Locate the line bearing "<response>parallel lines</response>" in the material below, then reproduce it and each following line up to and including the line bearing "Complete the caption".

#####

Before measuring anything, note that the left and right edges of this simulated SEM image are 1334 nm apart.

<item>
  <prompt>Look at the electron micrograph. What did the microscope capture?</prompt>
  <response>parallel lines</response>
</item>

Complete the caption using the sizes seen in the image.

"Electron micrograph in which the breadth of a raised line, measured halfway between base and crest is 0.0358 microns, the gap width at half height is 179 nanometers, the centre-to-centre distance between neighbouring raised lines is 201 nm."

#####

→ SOLUTION
  <response>parallel lines</response>
</item>

Complete the caption using the sizes seen in the image.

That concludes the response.